Listed records START

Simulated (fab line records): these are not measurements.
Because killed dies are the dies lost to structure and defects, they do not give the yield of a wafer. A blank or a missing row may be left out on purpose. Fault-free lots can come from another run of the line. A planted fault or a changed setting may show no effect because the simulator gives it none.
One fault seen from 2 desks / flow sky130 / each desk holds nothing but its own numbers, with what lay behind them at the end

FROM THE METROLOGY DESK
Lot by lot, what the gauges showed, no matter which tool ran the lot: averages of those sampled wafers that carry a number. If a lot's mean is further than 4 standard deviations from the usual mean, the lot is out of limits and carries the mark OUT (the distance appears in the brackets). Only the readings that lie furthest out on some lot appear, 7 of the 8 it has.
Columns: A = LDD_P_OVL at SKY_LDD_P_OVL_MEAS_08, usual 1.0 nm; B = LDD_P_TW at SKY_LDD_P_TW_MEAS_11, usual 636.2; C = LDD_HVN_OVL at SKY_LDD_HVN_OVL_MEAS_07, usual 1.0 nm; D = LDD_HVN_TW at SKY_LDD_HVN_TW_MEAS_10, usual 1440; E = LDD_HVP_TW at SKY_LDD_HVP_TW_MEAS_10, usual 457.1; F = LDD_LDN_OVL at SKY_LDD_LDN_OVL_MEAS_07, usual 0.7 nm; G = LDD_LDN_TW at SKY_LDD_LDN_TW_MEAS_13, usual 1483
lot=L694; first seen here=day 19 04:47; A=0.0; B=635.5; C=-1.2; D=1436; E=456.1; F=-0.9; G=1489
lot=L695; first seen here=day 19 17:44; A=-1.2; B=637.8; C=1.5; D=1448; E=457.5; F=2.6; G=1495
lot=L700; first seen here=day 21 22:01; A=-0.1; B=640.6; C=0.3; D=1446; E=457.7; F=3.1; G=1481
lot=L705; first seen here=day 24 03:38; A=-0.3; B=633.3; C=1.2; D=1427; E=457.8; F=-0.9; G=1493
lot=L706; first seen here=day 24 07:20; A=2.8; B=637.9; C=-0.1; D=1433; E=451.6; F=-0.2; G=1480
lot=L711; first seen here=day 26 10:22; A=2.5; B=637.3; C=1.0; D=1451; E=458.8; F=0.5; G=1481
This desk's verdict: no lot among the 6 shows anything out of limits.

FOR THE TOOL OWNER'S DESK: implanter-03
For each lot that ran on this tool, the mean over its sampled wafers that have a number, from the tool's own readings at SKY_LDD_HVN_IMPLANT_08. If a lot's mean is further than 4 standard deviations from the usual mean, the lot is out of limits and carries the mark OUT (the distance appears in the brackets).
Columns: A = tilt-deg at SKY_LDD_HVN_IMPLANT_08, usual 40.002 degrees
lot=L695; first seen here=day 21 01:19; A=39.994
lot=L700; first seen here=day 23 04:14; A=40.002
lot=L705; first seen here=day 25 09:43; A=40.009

Listed records END

* Work task
The lines to copy run from the first line of the entries to the line containing "lot=L695; first seen here=day 19"; copy them exactly and output nothing else.

* Response area
Simulated (fab line records): these are not measurements.
Because killed dies are the dies lost to structure and defects, they do not give the yield of a wafer. A blank or a missing row may be left out on purpose. Fault-free lots can come from another run of the line. A planted fault or a changed setting may show no effect because the simulator gives it none.
One fault seen from 2 desks / flow sky130 / each desk holds nothing but its own numbers, with what lay behind them at the end

FROM THE METROLOGY DESK
Lot by lot, what the gauges showed, no matter which tool ran the lot: averages of those sampled wafers that carry a number. If a lot's mean is further than 4 standard deviations from the usual mean, the lot is out of limits and carries the mark OUT (the distance appears in the brackets). Only the readings that lie furthest out on some lot appear, 7 of the 8 it has.
Columns: A = LDD_P_OVL at SKY_LDD_P_OVL_MEAS_08, usual 1.0 nm; B = LDD_P_TW at SKY_LDD_P_TW_MEAS_11, usual 636.2; C = LDD_HVN_OVL at SKY_LDD_HVN_OVL_MEAS_07, usual 1.0 nm; D = LDD_HVN_TW at SKY_LDD_HVN_TW_MEAS_10, usual 1440; E = LDD_HVP_TW at SKY_LDD_HVP_TW_MEAS_10, usual 457.1; F = LDD_LDN_OVL at SKY_LDD_LDN_OVL_MEAS_07, usual 0.7 nm; G = LDD_LDN_TW at SKY_LDD_LDN_TW_MEAS_13, usual 1483
lot=L694; first seen here=day 19 04:47; A=0.0; B=635.5; C=-1.2; D=1436; E=456.1; F=-0.9; G=1489
lot=L695; first seen here=day 19 17:44; A=-1.2; B=637.8; C=1.5; D=1448; E=457.5; F=2.6; G=1495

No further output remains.